■ Provided material:
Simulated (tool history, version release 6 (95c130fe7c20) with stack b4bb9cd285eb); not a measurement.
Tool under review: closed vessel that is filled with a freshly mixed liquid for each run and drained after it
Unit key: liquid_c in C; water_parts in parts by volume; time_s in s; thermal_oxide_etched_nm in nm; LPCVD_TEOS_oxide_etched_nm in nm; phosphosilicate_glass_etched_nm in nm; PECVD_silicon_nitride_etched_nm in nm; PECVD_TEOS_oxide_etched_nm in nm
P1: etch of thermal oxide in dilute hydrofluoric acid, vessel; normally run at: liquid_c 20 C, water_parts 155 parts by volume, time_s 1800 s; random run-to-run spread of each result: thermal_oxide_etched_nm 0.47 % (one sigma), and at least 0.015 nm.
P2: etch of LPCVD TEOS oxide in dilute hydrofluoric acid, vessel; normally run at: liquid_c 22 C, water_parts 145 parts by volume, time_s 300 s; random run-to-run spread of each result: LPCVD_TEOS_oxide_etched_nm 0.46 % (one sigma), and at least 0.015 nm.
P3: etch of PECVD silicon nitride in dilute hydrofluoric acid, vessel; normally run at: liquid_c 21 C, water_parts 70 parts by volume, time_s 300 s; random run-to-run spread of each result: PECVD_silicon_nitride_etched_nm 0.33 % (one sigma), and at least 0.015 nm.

■ Task item: Copy each line of the entries exactly.

■ Answer section:
Simulated (tool history, version release 6 (95c130fe7c20) with stack b4bb9cd285eb); not a measurement.
Tool under review: closed vessel that is filled with a freshly mixed liquid for each run and drained after it
Unit key: liquid_c in C; water_parts in parts by volume; time_s in s; thermal_oxide_etched_nm in nm; LPCVD_TEOS_oxide_etched_nm in nm; phosphosilicate_glass_etched_nm in nm; PECVD_silicon_nitride_etched_nm in nm; PECVD_TEOS_oxide_etched_nm in nm
P1: etch of thermal oxide in dilute hydrofluoric acid, vessel; normally run at: liquid_c 20 C, water_parts 155 parts by volume, time_s 1800 s; random run-to-run spread of each result: thermal_oxide_etched_nm 0.47 % (one sigma), and at least 0.015 nm.
P2: etch of LPCVD TEOS oxide in dilute hydrofluoric acid, vessel; normally run at: liquid_c 22 C, water_parts 145 parts by volume, time_s 300 s; random run-to-run spread of each result: LPCVD_TEOS_oxide_etched_nm 0.46 % (one sigma), and at least 0.015 nm.
P3: etch of PECVD silicon nitride in dilute hydrofluoric acid, vessel; normally run at: liquid_c 21 C, water_parts 70 parts by volume, time_s 300 s; random run-to-run spread of each result: PECVD_silicon_nitride_etched_nm 0.33 % (one sigma), and at least 0.015 nm.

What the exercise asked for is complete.